Given entries
|---|

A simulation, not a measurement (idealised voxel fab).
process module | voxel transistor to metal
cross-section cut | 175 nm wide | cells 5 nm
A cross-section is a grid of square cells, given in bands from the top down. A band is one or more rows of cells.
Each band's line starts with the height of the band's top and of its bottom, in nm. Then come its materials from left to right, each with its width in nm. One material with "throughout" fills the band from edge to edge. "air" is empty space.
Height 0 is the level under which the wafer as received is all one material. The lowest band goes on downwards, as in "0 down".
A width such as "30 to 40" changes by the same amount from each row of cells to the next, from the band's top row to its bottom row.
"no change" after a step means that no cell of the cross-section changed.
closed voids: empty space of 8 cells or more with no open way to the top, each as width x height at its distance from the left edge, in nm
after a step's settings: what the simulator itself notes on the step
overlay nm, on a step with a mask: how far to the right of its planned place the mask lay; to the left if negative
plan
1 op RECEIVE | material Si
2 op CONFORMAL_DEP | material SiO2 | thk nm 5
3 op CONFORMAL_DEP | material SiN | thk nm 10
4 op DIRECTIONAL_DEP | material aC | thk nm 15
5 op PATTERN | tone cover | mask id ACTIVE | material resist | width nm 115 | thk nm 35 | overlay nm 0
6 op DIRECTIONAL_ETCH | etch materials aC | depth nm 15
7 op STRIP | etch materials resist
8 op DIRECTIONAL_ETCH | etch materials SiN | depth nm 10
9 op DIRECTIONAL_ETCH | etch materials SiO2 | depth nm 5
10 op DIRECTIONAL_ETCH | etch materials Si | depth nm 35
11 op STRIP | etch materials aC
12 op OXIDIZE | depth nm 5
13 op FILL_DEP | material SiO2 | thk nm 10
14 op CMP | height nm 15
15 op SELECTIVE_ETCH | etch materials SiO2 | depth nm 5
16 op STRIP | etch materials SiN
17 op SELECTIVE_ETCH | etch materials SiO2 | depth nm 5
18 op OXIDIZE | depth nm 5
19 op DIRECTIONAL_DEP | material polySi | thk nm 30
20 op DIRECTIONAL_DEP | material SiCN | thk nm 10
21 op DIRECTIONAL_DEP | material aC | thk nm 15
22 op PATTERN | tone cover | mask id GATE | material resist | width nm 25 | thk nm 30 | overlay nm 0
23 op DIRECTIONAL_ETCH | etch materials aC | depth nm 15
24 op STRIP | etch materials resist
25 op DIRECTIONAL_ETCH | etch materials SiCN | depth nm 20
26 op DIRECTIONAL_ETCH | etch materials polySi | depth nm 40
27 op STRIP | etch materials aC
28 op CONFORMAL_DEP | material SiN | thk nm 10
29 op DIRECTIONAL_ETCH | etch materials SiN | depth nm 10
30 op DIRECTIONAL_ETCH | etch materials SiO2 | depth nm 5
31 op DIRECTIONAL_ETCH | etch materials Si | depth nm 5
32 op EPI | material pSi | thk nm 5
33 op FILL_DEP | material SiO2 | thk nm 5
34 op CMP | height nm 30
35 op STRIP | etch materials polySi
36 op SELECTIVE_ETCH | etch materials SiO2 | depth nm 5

|---|

Once the line containing "after a step's" has been set down, nothing more is wanted; set down each line of the listing above up to it exactly, starting with the first.

Expected answer
A simulation, not a measurement (idealised voxel fab).
process module | voxel transistor to metal
cross-section cut | 175 nm wide | cells 5 nm
A cross-section is a grid of square cells, given in bands from the top down. A band is one or more rows of cells.
Each band's line starts with the height of the band's top and of its bottom, in nm. Then come its materials from left to right, each with its width in nm. One material with "throughout" fills the band from edge to edge. "air" is empty space.
Height 0 is the level under which the wafer as received is all one material. The lowest band goes on downwards, as in "0 down".
A width such as "30 to 40" changes by the same amount from each row of cells to the next, from the band's top row to its bottom row.
"no change" after a step means that no cell of the cross-section changed.
closed voids: empty space of 8 cells or more with no open way to the top, each as width x height at its distance from the left edge, in nm
after a step's settings: what the simulator itself notes on the step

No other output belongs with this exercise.